# # #

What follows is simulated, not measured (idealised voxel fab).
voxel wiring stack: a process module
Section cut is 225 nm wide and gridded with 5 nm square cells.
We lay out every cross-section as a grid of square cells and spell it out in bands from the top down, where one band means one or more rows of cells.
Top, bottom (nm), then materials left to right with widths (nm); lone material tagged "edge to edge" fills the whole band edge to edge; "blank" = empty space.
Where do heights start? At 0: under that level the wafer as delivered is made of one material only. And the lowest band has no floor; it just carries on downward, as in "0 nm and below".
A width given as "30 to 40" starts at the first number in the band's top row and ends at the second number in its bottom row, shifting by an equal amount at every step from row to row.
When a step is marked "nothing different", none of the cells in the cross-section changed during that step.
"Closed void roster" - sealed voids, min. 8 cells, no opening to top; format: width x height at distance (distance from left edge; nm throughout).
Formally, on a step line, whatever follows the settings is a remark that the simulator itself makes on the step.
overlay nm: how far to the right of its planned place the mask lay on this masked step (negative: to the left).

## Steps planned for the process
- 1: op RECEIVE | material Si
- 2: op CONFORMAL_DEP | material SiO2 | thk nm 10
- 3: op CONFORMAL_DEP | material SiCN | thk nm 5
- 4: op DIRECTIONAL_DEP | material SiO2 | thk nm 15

# # #

▶ Work item
In the listing above, find the line containing "## Steps planned for the process" and the line containing "- 3: op CONFORMAL_DEP", then repeat those two lines and everything between them exactly.

▶ Exercise result
## Steps planned for the process
- 1: op RECEIVE | material Si
- 2: op CONFORMAL_DEP | material SiO2 | thk nm 10
- 3: op CONFORMAL_DEP | material SiCN | thk nm 5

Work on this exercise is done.